- **PROVIDED INFORMATION**:

• • • • • • •

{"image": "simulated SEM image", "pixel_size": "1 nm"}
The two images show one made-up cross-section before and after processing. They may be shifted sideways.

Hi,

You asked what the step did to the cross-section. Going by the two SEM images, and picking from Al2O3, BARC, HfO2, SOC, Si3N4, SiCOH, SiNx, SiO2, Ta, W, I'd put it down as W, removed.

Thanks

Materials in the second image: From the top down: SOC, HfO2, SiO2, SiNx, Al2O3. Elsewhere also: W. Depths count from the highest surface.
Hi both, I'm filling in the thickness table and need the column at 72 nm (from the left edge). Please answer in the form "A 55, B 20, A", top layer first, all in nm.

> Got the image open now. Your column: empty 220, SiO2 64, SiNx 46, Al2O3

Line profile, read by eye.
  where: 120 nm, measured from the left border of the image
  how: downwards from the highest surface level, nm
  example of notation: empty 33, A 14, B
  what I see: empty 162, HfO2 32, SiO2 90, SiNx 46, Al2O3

• • • • • • •

- **TASK ITEM**: Print the records verbatim, stopping after the "64, SiNx 46, Al2O3" line.

- **PROBLEM SOLUTION**:
{"image": "simulated SEM image", "pixel_size": "1 nm"}
The two images show one made-up cross-section before and after processing. They may be shifted sideways.

Hi,

You asked what the step did to the cross-section. Going by the two SEM images, and picking from Al2O3, BARC, HfO2, SOC, Si3N4, SiCOH, SiNx, SiO2, Ta, W, I'd put it down as W, removed.

Thanks

Materials in the second image: From the top down: SOC, HfO2, SiO2, SiNx, Al2O3. Elsewhere also: W. Depths count from the highest surface.
Hi both, I'm filling in the thickness table and need the column at 72 nm (from the left edge). Please answer in the form "A 55, B 20, A", top layer first, all in nm.

> Got the image open now. Your column: empty 220, SiO2 64, SiNx 46, Al2O3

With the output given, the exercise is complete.